------------------------
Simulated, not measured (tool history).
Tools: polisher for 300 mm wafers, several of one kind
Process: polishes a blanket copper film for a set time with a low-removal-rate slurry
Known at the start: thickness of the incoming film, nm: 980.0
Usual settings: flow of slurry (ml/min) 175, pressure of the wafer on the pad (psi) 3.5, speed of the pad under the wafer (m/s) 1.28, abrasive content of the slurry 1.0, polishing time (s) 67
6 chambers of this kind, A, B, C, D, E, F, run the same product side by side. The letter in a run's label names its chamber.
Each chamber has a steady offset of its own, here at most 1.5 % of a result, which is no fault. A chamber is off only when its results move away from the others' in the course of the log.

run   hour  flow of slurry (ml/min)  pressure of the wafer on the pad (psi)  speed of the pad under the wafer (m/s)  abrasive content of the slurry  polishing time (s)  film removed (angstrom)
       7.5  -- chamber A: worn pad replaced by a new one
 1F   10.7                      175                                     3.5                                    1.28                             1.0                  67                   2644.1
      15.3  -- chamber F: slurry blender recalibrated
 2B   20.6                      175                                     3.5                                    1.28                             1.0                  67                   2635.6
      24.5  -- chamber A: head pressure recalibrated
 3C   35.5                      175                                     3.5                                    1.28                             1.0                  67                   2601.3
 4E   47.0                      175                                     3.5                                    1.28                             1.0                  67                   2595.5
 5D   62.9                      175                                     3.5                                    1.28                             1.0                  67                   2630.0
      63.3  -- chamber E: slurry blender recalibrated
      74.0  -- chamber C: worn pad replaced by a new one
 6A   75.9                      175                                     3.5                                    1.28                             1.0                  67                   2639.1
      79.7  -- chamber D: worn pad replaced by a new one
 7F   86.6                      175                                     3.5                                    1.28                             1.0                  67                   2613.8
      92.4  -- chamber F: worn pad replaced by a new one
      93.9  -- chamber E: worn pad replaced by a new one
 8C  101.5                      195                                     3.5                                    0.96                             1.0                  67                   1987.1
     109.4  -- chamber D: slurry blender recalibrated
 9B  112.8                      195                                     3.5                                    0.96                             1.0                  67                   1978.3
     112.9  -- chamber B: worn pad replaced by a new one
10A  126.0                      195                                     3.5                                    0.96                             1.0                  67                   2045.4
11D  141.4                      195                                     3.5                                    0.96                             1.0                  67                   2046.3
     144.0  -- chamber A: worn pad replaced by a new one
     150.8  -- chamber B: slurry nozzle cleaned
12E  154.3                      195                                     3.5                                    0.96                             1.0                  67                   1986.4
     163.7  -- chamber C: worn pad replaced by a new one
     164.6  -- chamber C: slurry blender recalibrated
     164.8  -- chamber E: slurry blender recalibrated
------------------------

WORK REQUEST: Quote the listing above from its first line to the line with "F: slurry blender recalibrated", inclusive, and add nothing.

TASK SOLUTION:
Simulated, not measured (tool history).
Tools: polisher for 300 mm wafers, several of one kind
Process: polishes a blanket copper film for a set time with a low-removal-rate slurry
Known at the start: thickness of the incoming film, nm: 980.0
Usual settings: flow of slurry (ml/min) 175, pressure of the wafer on the pad (psi) 3.5, speed of the pad under the wafer (m/s) 1.28, abrasive content of the slurry 1.0, polishing time (s) 67
6 chambers of this kind, A, B, C, D, E, F, run the same product side by side. The letter in a run's label names its chamber.
Each chamber has a steady offset of its own, here at most 1.5 % of a result, which is no fault. A chamber is off only when its results move away from the others' in the course of the log.

run   hour  flow of slurry (ml/min)  pressure of the wafer on the pad (psi)  speed of the pad under the wafer (m/s)  abrasive content of the slurry  polishing time (s)  film removed (angstrom)
       7.5  -- chamber A: worn pad replaced by a new one
 1F   10.7                      175                                     3.5                                    1.28                             1.0                  67                   2644.1
      15.3  -- chamber F: slurry blender recalibrated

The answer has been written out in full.